▶ [WORK TASK] Only an exact copy of the records below will serve as the answer.

━━━━━ DATA LISTING
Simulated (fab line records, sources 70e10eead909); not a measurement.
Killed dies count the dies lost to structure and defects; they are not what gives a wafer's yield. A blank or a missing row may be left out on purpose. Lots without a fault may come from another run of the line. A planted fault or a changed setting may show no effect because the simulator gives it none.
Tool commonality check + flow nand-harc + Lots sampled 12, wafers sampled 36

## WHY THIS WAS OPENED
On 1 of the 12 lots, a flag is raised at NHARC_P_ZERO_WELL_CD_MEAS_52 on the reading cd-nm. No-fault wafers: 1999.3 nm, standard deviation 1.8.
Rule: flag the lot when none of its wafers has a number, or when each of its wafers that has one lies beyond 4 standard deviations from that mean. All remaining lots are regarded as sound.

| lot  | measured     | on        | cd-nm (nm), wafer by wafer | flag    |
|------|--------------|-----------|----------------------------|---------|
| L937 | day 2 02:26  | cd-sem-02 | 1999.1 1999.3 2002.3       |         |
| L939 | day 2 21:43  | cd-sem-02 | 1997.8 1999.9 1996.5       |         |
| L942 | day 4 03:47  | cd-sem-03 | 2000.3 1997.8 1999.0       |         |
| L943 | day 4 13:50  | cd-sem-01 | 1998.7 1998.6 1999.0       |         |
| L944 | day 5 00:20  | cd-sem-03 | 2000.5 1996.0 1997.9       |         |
━━━━━━━━━━

▶ [RESULT]
Simulated (fab line records, sources 70e10eead909); not a measurement.
Killed dies count the dies lost to structure and defects; they are not what gives a wafer's yield. A blank or a missing row may be left out on purpose. Lots without a fault may come from another run of the line. A planted fault or a changed setting may show no effect because the simulator gives it none.
Tool commonality check + flow nand-harc + Lots sampled 12, wafers sampled 36

## WHY THIS WAS OPENED
On 1 of the 12 lots, a flag is raised at NHARC_P_ZERO_WELL_CD_MEAS_52 on the reading cd-nm. No-fault wafers: 1999.3 nm, standard deviation 1.8.
Rule: flag the lot when none of its wafers has a number, or when each of its wafers that has one lies beyond 4 standard deviations from that mean. All remaining lots are regarded as sound.

| lot  | measured     | on        | cd-nm (nm), wafer by wafer | flag    |
|------|--------------|-----------|----------------------------|---------|
| L937 | day 2 02:26  | cd-sem-02 | 1999.1 1999.3 2002.3       |         |
| L939 | day 2 21:43  | cd-sem-02 | 1997.8 1999.9 1996.5       |         |
| L942 | day 4 03:47  | cd-sem-03 | 2000.3 1997.8 1999.0       |         |
| L943 | day 4 13:50  | cd-sem-01 | 1998.7 1998.6 1999.0       |         |
| L944 | day 5 00:20  | cd-sem-03 | 2000.5 1996.0 1997.9       |         |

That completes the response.